━━━━━ Listed entries

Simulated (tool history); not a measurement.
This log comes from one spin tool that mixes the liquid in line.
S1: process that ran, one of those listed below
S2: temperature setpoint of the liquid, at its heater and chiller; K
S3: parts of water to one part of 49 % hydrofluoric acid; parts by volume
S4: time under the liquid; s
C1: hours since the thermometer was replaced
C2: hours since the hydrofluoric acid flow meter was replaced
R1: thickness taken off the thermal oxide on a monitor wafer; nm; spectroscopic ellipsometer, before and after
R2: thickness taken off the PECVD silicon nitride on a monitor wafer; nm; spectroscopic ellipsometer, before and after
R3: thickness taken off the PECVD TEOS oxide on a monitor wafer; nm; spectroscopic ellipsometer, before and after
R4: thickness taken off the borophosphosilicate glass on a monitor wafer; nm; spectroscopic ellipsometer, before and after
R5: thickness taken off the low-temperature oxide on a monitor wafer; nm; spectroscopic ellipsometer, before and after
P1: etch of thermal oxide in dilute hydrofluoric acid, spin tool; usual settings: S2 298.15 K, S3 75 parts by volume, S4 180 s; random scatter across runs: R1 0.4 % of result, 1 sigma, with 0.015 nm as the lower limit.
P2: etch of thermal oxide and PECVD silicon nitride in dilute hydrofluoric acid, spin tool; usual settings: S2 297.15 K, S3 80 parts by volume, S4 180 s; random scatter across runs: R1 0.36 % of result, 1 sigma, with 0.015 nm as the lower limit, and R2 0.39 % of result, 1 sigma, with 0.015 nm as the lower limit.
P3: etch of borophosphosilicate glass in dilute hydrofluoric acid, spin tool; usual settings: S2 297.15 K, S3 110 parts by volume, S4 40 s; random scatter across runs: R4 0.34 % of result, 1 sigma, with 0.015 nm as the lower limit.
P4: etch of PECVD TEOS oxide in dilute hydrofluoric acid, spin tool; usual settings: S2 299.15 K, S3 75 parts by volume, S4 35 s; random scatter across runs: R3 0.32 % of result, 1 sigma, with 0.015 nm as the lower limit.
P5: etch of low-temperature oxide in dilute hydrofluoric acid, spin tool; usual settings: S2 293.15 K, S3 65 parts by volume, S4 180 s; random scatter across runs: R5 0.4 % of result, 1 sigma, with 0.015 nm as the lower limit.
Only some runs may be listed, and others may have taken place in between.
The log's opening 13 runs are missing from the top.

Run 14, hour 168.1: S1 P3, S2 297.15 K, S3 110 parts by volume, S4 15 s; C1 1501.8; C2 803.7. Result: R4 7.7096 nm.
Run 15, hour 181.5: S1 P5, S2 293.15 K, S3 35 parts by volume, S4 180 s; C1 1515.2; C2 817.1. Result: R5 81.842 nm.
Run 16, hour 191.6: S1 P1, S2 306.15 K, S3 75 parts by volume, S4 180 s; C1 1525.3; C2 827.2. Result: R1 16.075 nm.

━━━━━━━━━━

▶ [Assigned task]
Would you copy, unchanged, the stretch of the records above that begins at the line containing "R2: thickness taken" and ends at the line containing "Run 14, hour", and only that?

▶ [Exercise result]
R2: thickness taken off the PECVD silicon nitride on a monitor wafer; nm; spectroscopic ellipsometer, before and after
R3: thickness taken off the PECVD TEOS oxide on a monitor wafer; nm; spectroscopic ellipsometer, before and after
R4: thickness taken off the borophosphosilicate glass on a monitor wafer; nm; spectroscopic ellipsometer, before and after
R5: thickness taken off the low-temperature oxide on a monitor wafer; nm; spectroscopic ellipsometer, before and after
P1: etch of thermal oxide in dilute hydrofluoric acid, spin tool; usual settings: S2 298.15 K, S3 75 parts by volume, S4 180 s; random scatter across runs: R1 0.4 % of result, 1 sigma, with 0.015 nm as the lower limit.
P2: etch of thermal oxide and PECVD silicon nitride in dilute hydrofluoric acid, spin tool; usual settings: S2 297.15 K, S3 80 parts by volume, S4 180 s; random scatter across runs: R1 0.36 % of result, 1 sigma, with 0.015 nm as the lower limit, and R2 0.39 % of result, 1 sigma, with 0.015 nm as the lower limit.
P3: etch of borophosphosilicate glass in dilute hydrofluoric acid, spin tool; usual settings: S2 297.15 K, S3 110 parts by volume, S4 40 s; random scatter across runs: R4 0.34 % of result, 1 sigma, with 0.015 nm as the lower limit.
P4: etch of PECVD TEOS oxide in dilute hydrofluoric acid, spin tool; usual settings: S2 299.15 K, S3 75 parts by volume, S4 35 s; random scatter across runs: R3 0.32 % of result, 1 sigma, with 0.015 nm as the lower limit.
P5: etch of low-temperature oxide in dilute hydrofluoric acid, spin tool; usual settings: S2 293.15 K, S3 65 parts by volume, S4 180 s; random scatter across runs: R5 0.4 % of result, 1 sigma, with 0.015 nm as the lower limit.
Only some runs may be listed, and others may have taken place in between.
The log's opening 13 runs are missing from the top.

Run 14, hour 168.1: S1 P3, S2 297.15 K, S3 110 parts by volume, S4 15 s; C1 1501.8; C2 803.7. Result: R4 7.7096 nm.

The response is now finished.